== Data records ==
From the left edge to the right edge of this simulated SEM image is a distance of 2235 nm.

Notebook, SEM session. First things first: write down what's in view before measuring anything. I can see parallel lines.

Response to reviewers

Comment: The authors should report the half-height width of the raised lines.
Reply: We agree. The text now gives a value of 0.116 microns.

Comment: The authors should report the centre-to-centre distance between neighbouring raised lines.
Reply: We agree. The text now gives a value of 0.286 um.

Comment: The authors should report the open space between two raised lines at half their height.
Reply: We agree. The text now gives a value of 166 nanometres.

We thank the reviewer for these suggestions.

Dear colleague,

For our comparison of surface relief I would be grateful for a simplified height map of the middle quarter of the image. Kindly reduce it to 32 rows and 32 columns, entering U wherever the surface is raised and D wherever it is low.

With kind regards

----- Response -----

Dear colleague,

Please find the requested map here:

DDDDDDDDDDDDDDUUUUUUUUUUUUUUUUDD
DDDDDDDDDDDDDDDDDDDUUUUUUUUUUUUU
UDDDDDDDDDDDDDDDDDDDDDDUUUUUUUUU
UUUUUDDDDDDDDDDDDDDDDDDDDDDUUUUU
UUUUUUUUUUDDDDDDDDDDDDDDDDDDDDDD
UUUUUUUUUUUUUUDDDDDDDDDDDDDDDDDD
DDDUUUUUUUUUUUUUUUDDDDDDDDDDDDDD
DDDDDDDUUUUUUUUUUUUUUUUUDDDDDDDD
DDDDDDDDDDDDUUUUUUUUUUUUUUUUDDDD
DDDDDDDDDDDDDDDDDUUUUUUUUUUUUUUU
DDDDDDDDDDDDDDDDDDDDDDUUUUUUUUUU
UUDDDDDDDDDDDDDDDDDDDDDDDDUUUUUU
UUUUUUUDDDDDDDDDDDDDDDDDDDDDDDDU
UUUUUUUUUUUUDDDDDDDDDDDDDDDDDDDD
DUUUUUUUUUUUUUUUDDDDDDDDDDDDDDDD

== Assigned task ==
Output only the lines from the top of the entries through the one holding "Comment: The authors should report the half-height", copied exactly.

== Your response ==
From the left edge to the right edge of this simulated SEM image is a distance of 2235 nm.

Notebook, SEM session. First things first: write down what's in view before measuring anything. I can see parallel lines.

Response to reviewers

Comment: The authors should report the half-height width of the raised lines.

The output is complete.